## Exercise
The data that follows should be copied out exactly.

○ ○ ○ ○ ○ ○ ○

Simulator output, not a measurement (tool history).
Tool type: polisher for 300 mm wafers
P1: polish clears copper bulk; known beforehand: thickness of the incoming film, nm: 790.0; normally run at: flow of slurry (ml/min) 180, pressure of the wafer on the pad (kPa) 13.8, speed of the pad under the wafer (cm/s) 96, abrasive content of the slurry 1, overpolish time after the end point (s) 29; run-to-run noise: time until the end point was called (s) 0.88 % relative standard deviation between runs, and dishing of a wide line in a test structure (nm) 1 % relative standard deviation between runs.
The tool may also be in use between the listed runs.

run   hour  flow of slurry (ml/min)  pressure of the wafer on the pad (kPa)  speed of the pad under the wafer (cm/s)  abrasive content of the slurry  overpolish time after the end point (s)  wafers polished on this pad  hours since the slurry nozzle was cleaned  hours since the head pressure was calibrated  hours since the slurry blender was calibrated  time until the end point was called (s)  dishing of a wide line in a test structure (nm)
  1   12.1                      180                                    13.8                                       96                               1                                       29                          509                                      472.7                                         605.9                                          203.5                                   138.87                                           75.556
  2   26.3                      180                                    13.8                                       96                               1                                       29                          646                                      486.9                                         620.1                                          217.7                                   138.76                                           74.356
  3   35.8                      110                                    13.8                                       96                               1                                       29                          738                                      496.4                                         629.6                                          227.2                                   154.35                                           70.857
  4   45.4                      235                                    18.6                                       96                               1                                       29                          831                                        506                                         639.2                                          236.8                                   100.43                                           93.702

○ ○ ○ ○ ○ ○ ○

## Exercise solution
Simulator output, not a measurement (tool history).
Tool type: polisher for 300 mm wafers
P1: polish clears copper bulk; known beforehand: thickness of the incoming film, nm: 790.0; normally run at: flow of slurry (ml/min) 180, pressure of the wafer on the pad (kPa) 13.8, speed of the pad under the wafer (cm/s) 96, abrasive content of the slurry 1, overpolish time after the end point (s) 29; run-to-run noise: time until the end point was called (s) 0.88 % relative standard deviation between runs, and dishing of a wide line in a test structure (nm) 1 % relative standard deviation between runs.
The tool may also be in use between the listed runs.

run   hour  flow of slurry (ml/min)  pressure of the wafer on the pad (kPa)  speed of the pad under the wafer (cm/s)  abrasive content of the slurry  overpolish time after the end point (s)  wafers polished on this pad  hours since the slurry nozzle was cleaned  hours since the head pressure was calibrated  hours since the slurry blender was calibrated  time until the end point was called (s)  dishing of a wide line in a test structure (nm)
  1   12.1                      180                                    13.8                                       96                               1                                       29                          509                                      472.7                                         605.9                                          203.5                                   138.87                                           75.556
  2   26.3                      180                                    13.8                                       96                               1                                       29                          646                                      486.9                                         620.1                                          217.7                                   138.76                                           74.356
  3   35.8                      110                                    13.8                                       96                               1                                       29                          738                                      496.4                                         629.6                                          227.2                                   154.35                                           70.857
  4   45.4                      235                                    18.6                                       96                               1                                       29                          831                                        506                                         639.2                                          236.8                                   100.43                                           93.702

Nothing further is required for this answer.